◆ DATA SHOWN
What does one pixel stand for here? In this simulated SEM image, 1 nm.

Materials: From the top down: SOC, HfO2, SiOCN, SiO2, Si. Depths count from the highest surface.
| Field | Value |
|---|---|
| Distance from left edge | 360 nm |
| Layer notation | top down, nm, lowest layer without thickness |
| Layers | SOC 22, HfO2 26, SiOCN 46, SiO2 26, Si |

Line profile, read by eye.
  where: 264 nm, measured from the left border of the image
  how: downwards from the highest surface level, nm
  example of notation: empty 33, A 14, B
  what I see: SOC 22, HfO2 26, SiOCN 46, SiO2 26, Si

◆ WORK INSTRUCTION
Retyping the whole listing exactly is the task here.

◆ YOUR RESPONSE
What does one pixel stand for here? In this simulated SEM image, 1 nm.

Materials: From the top down: SOC, HfO2, SiOCN, SiO2, Si. Depths count from the highest surface.
| Field | Value |
|---|---|
| Distance from left edge | 360 nm |
| Layer notation | top down, nm, lowest layer without thickness |
| Layers | SOC 22, HfO2 26, SiOCN 46, SiO2 26, Si |

Line profile, read by eye.
  where: 264 nm, measured from the left border of the image
  how: downwards from the highest surface level, nm
  example of notation: empty 33, A 14, B
  what I see: SOC 22, HfO2 26, SiOCN 46, SiO2 26, Si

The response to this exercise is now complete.